• _Work task_:
Your task is to transcribe the entries below exactly, from their first line down to the line containing "Cross-section format: a", and to stop there.

• _Data under study_:
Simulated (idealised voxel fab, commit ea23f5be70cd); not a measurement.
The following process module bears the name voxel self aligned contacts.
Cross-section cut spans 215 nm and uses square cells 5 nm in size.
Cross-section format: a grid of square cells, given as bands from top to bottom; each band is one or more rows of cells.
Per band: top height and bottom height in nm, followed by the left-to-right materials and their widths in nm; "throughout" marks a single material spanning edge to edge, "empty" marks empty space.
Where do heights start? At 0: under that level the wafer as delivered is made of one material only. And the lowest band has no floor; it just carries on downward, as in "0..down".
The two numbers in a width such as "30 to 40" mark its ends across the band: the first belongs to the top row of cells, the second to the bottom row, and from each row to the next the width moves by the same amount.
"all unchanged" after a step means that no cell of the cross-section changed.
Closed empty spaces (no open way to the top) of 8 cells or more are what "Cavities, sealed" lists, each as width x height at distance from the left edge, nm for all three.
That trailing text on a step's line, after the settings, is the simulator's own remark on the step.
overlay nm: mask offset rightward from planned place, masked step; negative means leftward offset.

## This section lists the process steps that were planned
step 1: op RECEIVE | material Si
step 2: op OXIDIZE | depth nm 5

• _Answer space_:
Simulated (idealised voxel fab, commit ea23f5be70cd); not a measurement.
The following process module bears the name voxel self aligned contacts.
Cross-section cut spans 215 nm and uses square cells 5 nm in size.
Cross-section format: a grid of square cells, given as bands from top to bottom; each band is one or more rows of cells.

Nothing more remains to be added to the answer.